Every entry needs to be reproduced exactly.

☆ ☆ ☆

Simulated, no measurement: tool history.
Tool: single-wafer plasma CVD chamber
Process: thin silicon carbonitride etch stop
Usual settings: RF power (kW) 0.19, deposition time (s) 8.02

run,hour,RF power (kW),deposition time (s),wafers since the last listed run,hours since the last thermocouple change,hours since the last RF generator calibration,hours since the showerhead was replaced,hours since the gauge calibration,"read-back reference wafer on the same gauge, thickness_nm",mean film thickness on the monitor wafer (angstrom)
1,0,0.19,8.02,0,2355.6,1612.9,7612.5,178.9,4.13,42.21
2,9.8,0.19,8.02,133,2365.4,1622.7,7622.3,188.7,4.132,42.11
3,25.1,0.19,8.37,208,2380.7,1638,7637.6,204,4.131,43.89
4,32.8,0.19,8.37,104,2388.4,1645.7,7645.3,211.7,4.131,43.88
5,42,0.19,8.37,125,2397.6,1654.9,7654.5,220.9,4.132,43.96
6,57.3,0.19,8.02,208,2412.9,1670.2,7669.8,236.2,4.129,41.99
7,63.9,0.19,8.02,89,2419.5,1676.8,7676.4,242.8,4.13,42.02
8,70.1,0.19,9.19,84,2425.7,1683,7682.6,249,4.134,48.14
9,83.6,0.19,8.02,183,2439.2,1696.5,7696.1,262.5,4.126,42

☆ ☆ ☆

Written response
Simulated, no measurement: tool history.
Tool: single-wafer plasma CVD chamber
Process: thin silicon carbonitride etch stop
Usual settings: RF power (kW) 0.19, deposition time (s) 8.02

run,hour,RF power (kW),deposition time (s),wafers since the last listed run,hours since the last thermocouple change,hours since the last RF generator calibration,hours since the showerhead was replaced,hours since the gauge calibration,"read-back reference wafer on the same gauge, thickness_nm",mean film thickness on the monitor wafer (angstrom)
1,0,0.19,8.02,0,2355.6,1612.9,7612.5,178.9,4.13,42.21
2,9.8,0.19,8.02,133,2365.4,1622.7,7622.3,188.7,4.132,42.11
3,25.1,0.19,8.37,208,2380.7,1638,7637.6,204,4.131,43.89
4,32.8,0.19,8.37,104,2388.4,1645.7,7645.3,211.7,4.131,43.88
5,42,0.19,8.37,125,2397.6,1654.9,7654.5,220.9,4.132,43.96
6,57.3,0.19,8.02,208,2412.9,1670.2,7669.8,236.2,4.129,41.99
7,63.9,0.19,8.02,89,2419.5,1676.8,7676.4,242.8,4.13,42.02
8,70.1,0.19,9.19,84,2425.7,1683,7682.6,249,4.134,48.14
9,83.6,0.19,8.02,183,2439.2,1696.5,7696.1,262.5,4.126,42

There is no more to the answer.